Work order: Copy the entries exactly, through the "Each square cell" line.

Data shown:

--------

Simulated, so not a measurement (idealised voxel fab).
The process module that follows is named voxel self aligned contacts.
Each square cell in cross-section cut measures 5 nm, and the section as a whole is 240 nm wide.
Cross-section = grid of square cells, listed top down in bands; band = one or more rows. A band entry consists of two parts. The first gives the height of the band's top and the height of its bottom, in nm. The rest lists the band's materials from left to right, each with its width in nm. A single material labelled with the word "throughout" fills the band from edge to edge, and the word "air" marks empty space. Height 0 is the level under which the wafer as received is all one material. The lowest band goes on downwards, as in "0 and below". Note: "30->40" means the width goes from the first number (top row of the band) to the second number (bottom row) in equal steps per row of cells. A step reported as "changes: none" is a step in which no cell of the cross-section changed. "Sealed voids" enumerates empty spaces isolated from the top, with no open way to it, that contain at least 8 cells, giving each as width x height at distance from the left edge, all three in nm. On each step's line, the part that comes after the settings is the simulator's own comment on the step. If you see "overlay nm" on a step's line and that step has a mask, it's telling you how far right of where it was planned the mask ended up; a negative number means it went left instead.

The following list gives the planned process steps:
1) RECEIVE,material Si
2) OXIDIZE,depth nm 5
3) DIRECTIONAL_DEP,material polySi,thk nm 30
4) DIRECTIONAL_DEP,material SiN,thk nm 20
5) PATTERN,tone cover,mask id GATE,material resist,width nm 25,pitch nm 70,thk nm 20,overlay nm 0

--------

Task answer:
Simulated, so not a measurement (idealised voxel fab).
The process module that follows is named voxel self aligned contacts.
Each square cell in cross-section cut measures 5 nm, and the section as a whole is 240 nm wide.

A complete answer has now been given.